__WORK TASK__:
The expected reply is all of the data, returned exactly.

******

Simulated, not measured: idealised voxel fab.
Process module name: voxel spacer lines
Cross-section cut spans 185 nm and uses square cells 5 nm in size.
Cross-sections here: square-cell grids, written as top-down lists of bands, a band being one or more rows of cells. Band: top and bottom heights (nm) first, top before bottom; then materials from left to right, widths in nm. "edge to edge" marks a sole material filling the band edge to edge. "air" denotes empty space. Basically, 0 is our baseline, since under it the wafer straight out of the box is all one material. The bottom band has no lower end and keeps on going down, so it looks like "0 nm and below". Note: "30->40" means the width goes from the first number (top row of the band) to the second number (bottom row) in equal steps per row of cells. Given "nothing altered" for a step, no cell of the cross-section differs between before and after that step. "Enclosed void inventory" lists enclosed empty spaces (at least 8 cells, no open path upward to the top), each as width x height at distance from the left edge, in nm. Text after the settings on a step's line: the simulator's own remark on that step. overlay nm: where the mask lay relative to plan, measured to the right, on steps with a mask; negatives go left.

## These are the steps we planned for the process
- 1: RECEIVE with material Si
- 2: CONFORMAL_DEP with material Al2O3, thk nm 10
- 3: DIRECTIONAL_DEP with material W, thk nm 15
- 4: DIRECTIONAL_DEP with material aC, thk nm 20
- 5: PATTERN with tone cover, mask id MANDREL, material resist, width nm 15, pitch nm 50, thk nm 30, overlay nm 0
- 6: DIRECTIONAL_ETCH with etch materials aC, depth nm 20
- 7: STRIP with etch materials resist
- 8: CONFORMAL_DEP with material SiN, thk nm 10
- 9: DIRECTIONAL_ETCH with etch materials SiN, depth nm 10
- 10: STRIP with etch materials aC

******

__EXERCISE OUTPUT__:
Simulated, not measured: idealised voxel fab.
Process module name: voxel spacer lines
Cross-section cut spans 185 nm and uses square cells 5 nm in size.
Cross-sections here: square-cell grids, written as top-down lists of bands, a band being one or more rows of cells. Band: top and bottom heights (nm) first, top before bottom; then materials from left to right, widths in nm. "edge to edge" marks a sole material filling the band edge to edge. "air" denotes empty space. Basically, 0 is our baseline, since under it the wafer straight out of the box is all one material. The bottom band has no lower end and keeps on going down, so it looks like "0 nm and below". Note: "30->40" means the width goes from the first number (top row of the band) to the second number (bottom row) in equal steps per row of cells. Given "nothing altered" for a step, no cell of the cross-section differs between before and after that step. "Enclosed void inventory" lists enclosed empty spaces (at least 8 cells, no open path upward to the top), each as width x height at distance from the left edge, in nm. Text after the settings on a step's line: the simulator's own remark on that step. overlay nm: where the mask lay relative to plan, measured to the right, on steps with a mask; negatives go left.

## These are the steps we planned for the process
- 1: RECEIVE with material Si
- 2: CONFORMAL_DEP with material Al2O3, thk nm 10
- 3: DIRECTIONAL_DEP with material W, thk nm 15
- 4: DIRECTIONAL_DEP with material aC, thk nm 20
- 5: PATTERN with tone cover, mask id MANDREL, material resist, width nm 15, pitch nm 50, thk nm 30, overlay nm 0
- 6: DIRECTIONAL_ETCH with etch materials aC, depth nm 20
- 7: STRIP with etch materials resist
- 8: CONFORMAL_DEP with material SiN, thk nm 10
- 9: DIRECTIONAL_ETCH with etch materials SiN, depth nm 10
- 10: STRIP with etch materials aC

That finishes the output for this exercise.